(Beginning of SUPPLIED RECORDS)

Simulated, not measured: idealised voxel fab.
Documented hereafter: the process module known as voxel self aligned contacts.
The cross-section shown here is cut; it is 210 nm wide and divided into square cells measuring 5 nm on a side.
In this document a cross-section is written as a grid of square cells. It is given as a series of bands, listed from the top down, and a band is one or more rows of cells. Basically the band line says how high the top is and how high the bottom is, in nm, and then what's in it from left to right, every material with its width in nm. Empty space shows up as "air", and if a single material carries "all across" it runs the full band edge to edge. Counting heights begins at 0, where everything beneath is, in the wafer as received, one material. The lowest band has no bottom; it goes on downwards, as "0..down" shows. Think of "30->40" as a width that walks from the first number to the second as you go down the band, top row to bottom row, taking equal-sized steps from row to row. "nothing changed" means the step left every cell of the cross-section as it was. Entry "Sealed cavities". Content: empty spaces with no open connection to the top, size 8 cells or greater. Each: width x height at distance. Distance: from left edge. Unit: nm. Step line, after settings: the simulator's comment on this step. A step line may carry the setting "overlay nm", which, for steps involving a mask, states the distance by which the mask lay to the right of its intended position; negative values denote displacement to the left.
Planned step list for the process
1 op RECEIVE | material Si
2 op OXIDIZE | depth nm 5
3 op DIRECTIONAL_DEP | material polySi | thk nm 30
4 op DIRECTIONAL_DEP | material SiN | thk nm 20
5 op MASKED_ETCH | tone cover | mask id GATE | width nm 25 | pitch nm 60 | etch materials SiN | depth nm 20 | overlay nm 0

(End of SUPPLIED RECORDS)

• WORK ITEM:
Reproduce exactly the lines above from the line with "2 op OXIDIZE | depth nm 5" to the line with "4 op DIRECTIONAL_DEP", including both, and add nothing.

• SOLUTION:
2 op OXIDIZE | depth nm 5
3 op DIRECTIONAL_DEP | material polySi | thk nm 30
4 op DIRECTIONAL_DEP | material SiN | thk nm 20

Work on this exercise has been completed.